## Brief
All lines from the opening of the data to the line containing "Unit key: source_w" must be returned unchanged, and only those lines.

## Record excerpts
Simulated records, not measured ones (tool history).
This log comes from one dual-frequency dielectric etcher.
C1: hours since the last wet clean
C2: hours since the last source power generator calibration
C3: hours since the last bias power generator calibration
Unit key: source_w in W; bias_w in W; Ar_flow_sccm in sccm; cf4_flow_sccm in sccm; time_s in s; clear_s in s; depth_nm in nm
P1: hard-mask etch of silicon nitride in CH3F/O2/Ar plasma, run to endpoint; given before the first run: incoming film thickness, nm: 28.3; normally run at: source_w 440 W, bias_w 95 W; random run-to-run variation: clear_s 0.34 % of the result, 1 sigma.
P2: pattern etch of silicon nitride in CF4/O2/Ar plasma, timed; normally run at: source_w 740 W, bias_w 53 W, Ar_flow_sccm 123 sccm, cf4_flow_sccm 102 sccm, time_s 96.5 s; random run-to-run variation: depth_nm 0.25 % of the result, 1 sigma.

## Task output
Simulated records, not measured ones (tool history).
This log comes from one dual-frequency dielectric etcher.
C1: hours since the last wet clean
C2: hours since the last source power generator calibration
C3: hours since the last bias power generator calibration
Unit key: source_w in W; bias_w in W; Ar_flow_sccm in sccm; cf4_flow_sccm in sccm; time_s in s; clear_s in s; depth_nm in nm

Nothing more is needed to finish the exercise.